Brief
The records that follow must be repeated exactly, line by line.

Dataset content
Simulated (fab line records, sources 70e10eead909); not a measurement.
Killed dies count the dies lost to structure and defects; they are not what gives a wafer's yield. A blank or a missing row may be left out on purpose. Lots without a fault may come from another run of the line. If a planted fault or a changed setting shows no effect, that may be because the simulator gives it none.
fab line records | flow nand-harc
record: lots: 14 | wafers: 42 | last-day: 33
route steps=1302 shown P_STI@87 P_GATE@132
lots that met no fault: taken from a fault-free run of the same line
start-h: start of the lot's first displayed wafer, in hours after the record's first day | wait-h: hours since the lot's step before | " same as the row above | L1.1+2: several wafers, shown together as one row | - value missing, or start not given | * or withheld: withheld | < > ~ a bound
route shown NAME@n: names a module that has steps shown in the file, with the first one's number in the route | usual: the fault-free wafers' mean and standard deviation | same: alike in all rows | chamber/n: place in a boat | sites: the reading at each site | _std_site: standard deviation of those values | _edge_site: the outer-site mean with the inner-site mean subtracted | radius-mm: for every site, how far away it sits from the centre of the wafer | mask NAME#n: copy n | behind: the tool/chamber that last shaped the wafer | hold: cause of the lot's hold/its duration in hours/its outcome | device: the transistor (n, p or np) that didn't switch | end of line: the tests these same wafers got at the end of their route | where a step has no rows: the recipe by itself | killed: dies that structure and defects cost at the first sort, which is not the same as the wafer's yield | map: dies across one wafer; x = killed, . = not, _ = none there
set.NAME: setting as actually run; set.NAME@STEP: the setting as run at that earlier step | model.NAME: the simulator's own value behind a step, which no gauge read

Written solution
Simulated (fab line records, sources 70e10eead909); not a measurement.
Killed dies count the dies lost to structure and defects; they are not what gives a wafer's yield. A blank or a missing row may be left out on purpose. Lots without a fault may come from another run of the line. If a planted fault or a changed setting shows no effect, that may be because the simulator gives it none.
fab line records | flow nand-harc
record: lots: 14 | wafers: 42 | last-day: 33
route steps=1302 shown P_STI@87 P_GATE@132
lots that met no fault: taken from a fault-free run of the same line
start-h: start of the lot's first displayed wafer, in hours after the record's first day | wait-h: hours since the lot's step before | " same as the row above | L1.1+2: several wafers, shown together as one row | - value missing, or start not given | * or withheld: withheld | < > ~ a bound
route shown NAME@n: names a module that has steps shown in the file, with the first one's number in the route | usual: the fault-free wafers' mean and standard deviation | same: alike in all rows | chamber/n: place in a boat | sites: the reading at each site | _std_site: standard deviation of those values | _edge_site: the outer-site mean with the inner-site mean subtracted | radius-mm: for every site, how far away it sits from the centre of the wafer | mask NAME#n: copy n | behind: the tool/chamber that last shaped the wafer | hold: cause of the lot's hold/its duration in hours/its outcome | device: the transistor (n, p or np) that didn't switch | end of line: the tests these same wafers got at the end of their route | where a step has no rows: the recipe by itself | killed: dies that structure and defects cost at the first sort, which is not the same as the wafer's yield | map: dies across one wafer; x = killed, . = not, _ = none there
set.NAME: setting as actually run; set.NAME@STEP: the setting as run at that earlier step | model.NAME: the simulator's own value behind a step, which no gauge read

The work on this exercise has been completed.